........

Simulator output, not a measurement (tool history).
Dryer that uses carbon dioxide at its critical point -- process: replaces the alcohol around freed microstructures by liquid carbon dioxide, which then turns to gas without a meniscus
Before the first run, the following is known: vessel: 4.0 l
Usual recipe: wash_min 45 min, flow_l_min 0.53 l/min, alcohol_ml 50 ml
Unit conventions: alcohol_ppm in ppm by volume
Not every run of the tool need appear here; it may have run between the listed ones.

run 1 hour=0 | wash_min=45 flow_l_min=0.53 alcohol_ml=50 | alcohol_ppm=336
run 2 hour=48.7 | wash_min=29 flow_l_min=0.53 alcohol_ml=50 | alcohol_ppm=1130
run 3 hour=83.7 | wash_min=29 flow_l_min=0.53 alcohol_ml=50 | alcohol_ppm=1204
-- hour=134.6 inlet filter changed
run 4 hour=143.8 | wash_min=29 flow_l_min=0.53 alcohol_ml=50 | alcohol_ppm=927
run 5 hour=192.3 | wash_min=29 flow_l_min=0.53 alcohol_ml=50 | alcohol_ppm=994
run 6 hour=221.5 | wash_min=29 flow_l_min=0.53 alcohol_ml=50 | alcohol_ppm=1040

........

Each and every record above needs writing out exactly.

Exercise answer:
Simulator output, not a measurement (tool history).
Dryer that uses carbon dioxide at its critical point -- process: replaces the alcohol around freed microstructures by liquid carbon dioxide, which then turns to gas without a meniscus
Before the first run, the following is known: vessel: 4.0 l
Usual recipe: wash_min 45 min, flow_l_min 0.53 l/min, alcohol_ml 50 ml
Unit conventions: alcohol_ppm in ppm by volume
Not every run of the tool need appear here; it may have run between the listed ones.

run 1 hour=0 | wash_min=45 flow_l_min=0.53 alcohol_ml=50 | alcohol_ppm=336
run 2 hour=48.7 | wash_min=29 flow_l_min=0.53 alcohol_ml=50 | alcohol_ppm=1130
run 3 hour=83.7 | wash_min=29 flow_l_min=0.53 alcohol_ml=50 | alcohol_ppm=1204
-- hour=134.6 inlet filter changed
run 4 hour=143.8 | wash_min=29 flow_l_min=0.53 alcohol_ml=50 | alcohol_ppm=927
run 5 hour=192.3 | wash_min=29 flow_l_min=0.53 alcohol_ml=50 | alcohol_ppm=994
run 6 hour=221.5 | wash_min=29 flow_l_min=0.53 alcohol_ml=50 | alcohol_ppm=1040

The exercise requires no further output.